> Work order: Copy out each line below exactly as it appears.

(Entries shown)

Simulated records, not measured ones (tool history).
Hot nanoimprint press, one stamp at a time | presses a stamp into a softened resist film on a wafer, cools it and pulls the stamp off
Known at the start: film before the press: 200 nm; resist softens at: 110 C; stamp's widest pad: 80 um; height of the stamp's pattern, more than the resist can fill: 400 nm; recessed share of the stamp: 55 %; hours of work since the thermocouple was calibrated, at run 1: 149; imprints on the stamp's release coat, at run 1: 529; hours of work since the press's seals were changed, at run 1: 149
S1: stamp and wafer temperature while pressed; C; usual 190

(End Entries shown)

> Answer area:
Simulated records, not measured ones (tool history).
Hot nanoimprint press, one stamp at a time | presses a stamp into a softened resist film on a wafer, cools it and pulls the stamp off
Known at the start: film before the press: 200 nm; resist softens at: 110 C; stamp's widest pad: 80 um; height of the stamp's pattern, more than the resist can fill: 400 nm; recessed share of the stamp: 55 %; hours of work since the thermocouple was calibrated, at run 1: 149; imprints on the stamp's release coat, at run 1: 529; hours of work since the press's seals were changed, at run 1: 149
S1: stamp and wafer temperature while pressed; C; usual 190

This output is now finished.